Work item: Give back every entry, copied exactly.

Dataset excerpts:
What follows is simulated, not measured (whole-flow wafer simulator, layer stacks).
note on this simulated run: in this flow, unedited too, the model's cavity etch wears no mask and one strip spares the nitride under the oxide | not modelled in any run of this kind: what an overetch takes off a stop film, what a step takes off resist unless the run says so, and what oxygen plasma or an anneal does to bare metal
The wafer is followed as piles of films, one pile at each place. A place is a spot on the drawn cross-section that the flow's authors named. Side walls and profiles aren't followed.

Exercise output:
What follows is simulated, not measured (whole-flow wafer simulator, layer stacks).
note on this simulated run: in this flow, unedited too, the model's cavity etch wears no mask and one strip spares the nitride under the oxide | not modelled in any run of this kind: what an overetch takes off a stop film, what a step takes off resist unless the run says so, and what oxygen plasma or an anneal does to bare metal
The wafer is followed as piles of films, one pile at each place. A place is a spot on the drawn cross-section that the flow's authors named. Side walls and profiles aren't followed.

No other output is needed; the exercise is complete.